• **Brief**:
Each record has to be repeated exactly as given.

# # # # # # #

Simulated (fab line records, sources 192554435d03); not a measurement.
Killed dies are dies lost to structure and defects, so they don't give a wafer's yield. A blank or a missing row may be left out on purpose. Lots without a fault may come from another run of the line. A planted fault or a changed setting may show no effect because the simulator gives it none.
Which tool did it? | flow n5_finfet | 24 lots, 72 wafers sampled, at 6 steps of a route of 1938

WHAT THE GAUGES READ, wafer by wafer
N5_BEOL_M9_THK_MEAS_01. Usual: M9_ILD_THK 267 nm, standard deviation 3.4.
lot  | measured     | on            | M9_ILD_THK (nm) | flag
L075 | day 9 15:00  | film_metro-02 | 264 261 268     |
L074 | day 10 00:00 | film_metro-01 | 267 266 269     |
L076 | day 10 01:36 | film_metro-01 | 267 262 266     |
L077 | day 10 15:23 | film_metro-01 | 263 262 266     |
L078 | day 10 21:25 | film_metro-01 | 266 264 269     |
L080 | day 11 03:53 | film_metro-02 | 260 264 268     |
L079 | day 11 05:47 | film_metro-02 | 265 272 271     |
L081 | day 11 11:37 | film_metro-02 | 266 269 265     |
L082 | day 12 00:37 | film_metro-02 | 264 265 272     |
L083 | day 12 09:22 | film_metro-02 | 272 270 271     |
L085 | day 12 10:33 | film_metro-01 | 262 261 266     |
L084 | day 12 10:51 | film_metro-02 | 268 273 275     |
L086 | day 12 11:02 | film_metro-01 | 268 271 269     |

# # # # # # #

• **Task output**:
Simulated (fab line records, sources 192554435d03); not a measurement.
Killed dies are dies lost to structure and defects, so they don't give a wafer's yield. A blank or a missing row may be left out on purpose. Lots without a fault may come from another run of the line. A planted fault or a changed setting may show no effect because the simulator gives it none.
Which tool did it? | flow n5_finfet | 24 lots, 72 wafers sampled, at 6 steps of a route of 1938

WHAT THE GAUGES READ, wafer by wafer
N5_BEOL_M9_THK_MEAS_01. Usual: M9_ILD_THK 267 nm, standard deviation 3.4.
lot  | measured     | on            | M9_ILD_THK (nm) | flag
L075 | day 9 15:00  | film_metro-02 | 264 261 268     |
L074 | day 10 00:00 | film_metro-01 | 267 266 269     |
L076 | day 10 01:36 | film_metro-01 | 267 262 266     |
L077 | day 10 15:23 | film_metro-01 | 263 262 266     |
L078 | day 10 21:25 | film_metro-01 | 266 264 269     |
L080 | day 11 03:53 | film_metro-02 | 260 264 268     |
L079 | day 11 05:47 | film_metro-02 | 265 272 271     |
L081 | day 11 11:37 | film_metro-02 | 266 269 265     |
L082 | day 12 00:37 | film_metro-02 | 264 265 272     |
L083 | day 12 09:22 | film_metro-02 | 272 270 271     |
L085 | day 12 10:33 | film_metro-01 | 262 261 266     |
L084 | day 12 10:51 | film_metro-02 | 268 273 275     |
L086 | day 12 11:02 | film_metro-01 | 268 271 269     |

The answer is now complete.